__WORK TASK__: Within the material below, locate the line with "set.NAME: the run" and the line with "# step NHARC_A_CONTACT_DEP_84", then return those two lines and all lines between them, exactly as written.

● ● ●

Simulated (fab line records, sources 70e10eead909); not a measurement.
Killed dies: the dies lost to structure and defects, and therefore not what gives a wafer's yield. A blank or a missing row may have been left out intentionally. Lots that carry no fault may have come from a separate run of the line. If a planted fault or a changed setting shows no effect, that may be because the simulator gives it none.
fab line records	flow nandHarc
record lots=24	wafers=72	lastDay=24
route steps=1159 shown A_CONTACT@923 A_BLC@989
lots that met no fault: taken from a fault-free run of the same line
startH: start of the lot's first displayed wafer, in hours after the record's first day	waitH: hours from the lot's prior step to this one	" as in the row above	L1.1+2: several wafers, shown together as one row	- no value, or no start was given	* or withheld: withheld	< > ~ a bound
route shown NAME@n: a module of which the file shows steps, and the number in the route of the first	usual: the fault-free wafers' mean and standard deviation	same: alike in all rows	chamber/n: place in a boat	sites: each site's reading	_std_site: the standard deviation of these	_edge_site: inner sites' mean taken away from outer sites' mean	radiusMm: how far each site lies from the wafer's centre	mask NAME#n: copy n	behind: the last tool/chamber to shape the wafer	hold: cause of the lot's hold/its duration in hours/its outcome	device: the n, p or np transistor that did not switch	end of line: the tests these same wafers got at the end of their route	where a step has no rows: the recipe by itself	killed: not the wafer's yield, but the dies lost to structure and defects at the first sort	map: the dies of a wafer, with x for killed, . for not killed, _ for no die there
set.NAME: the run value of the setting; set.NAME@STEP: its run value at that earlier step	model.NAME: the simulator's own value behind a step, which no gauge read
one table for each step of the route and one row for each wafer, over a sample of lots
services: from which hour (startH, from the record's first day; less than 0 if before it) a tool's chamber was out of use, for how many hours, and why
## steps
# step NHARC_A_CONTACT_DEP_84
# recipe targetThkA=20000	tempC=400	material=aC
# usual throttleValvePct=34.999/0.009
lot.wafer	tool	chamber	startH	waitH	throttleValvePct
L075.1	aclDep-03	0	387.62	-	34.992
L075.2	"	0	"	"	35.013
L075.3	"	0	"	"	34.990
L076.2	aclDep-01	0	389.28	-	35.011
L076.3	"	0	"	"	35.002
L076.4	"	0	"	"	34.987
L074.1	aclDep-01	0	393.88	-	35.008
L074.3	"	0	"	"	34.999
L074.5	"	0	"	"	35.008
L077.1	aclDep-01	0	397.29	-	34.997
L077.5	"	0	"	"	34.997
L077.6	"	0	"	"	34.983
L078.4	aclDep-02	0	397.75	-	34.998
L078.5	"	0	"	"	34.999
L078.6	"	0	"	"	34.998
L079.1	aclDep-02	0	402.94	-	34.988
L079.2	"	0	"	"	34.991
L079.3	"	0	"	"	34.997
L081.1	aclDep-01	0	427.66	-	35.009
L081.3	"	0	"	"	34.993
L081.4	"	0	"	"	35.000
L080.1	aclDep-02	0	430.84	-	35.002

● ● ●

__RESULT__:
set.NAME: the run value of the setting; set.NAME@STEP: its run value at that earlier step	model.NAME: the simulator's own value behind a step, which no gauge read
one table for each step of the route and one row for each wafer, over a sample of lots
services: from which hour (startH, from the record's first day; less than 0 if before it) a tool's chamber was out of use, for how many hours, and why
## steps
# step NHARC_A_CONTACT_DEP_84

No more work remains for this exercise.